○ ○ ○

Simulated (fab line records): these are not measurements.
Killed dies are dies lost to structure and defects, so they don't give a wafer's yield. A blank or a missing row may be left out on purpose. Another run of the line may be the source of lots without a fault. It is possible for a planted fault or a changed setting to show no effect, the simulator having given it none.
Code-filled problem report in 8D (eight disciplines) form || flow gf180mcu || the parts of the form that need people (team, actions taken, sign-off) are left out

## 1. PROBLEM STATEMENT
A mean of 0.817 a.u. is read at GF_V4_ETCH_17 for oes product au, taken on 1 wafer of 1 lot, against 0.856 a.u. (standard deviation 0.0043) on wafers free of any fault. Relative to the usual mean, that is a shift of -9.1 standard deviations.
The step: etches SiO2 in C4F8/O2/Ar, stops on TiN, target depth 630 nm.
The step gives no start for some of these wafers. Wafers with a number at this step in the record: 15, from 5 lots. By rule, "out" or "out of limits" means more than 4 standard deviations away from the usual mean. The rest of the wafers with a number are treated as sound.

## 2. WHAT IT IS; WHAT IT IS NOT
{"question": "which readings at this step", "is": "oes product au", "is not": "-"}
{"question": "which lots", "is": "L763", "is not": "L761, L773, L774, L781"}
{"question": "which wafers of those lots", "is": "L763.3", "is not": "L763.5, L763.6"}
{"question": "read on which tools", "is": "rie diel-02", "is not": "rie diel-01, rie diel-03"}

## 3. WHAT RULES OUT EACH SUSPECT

○ ○ ○

*TASK ITEM*: Give the entries again in full, with nothing changed.

*PROBLEM SOLUTION*:
Simulated (fab line records): these are not measurements.
Killed dies are dies lost to structure and defects, so they don't give a wafer's yield. A blank or a missing row may be left out on purpose. Another run of the line may be the source of lots without a fault. It is possible for a planted fault or a changed setting to show no effect, the simulator having given it none.
Code-filled problem report in 8D (eight disciplines) form || flow gf180mcu || the parts of the form that need people (team, actions taken, sign-off) are left out

## 1. PROBLEM STATEMENT
A mean of 0.817 a.u. is read at GF_V4_ETCH_17 for oes product au, taken on 1 wafer of 1 lot, against 0.856 a.u. (standard deviation 0.0043) on wafers free of any fault. Relative to the usual mean, that is a shift of -9.1 standard deviations.
The step: etches SiO2 in C4F8/O2/Ar, stops on TiN, target depth 630 nm.
The step gives no start for some of these wafers. Wafers with a number at this step in the record: 15, from 5 lots. By rule, "out" or "out of limits" means more than 4 standard deviations away from the usual mean. The rest of the wafers with a number are treated as sound.

## 2. WHAT IT IS; WHAT IT IS NOT
{"question": "which readings at this step", "is": "oes product au", "is not": "-"}
{"question": "which lots", "is": "L763", "is not": "L761, L773, L774, L781"}
{"question": "which wafers of those lots", "is": "L763.3", "is not": "L763.5, L763.6"}
{"question": "read on which tools", "is": "rie diel-02", "is not": "rie diel-01, rie diel-03"}

## 3. WHAT RULES OUT EACH SUSPECT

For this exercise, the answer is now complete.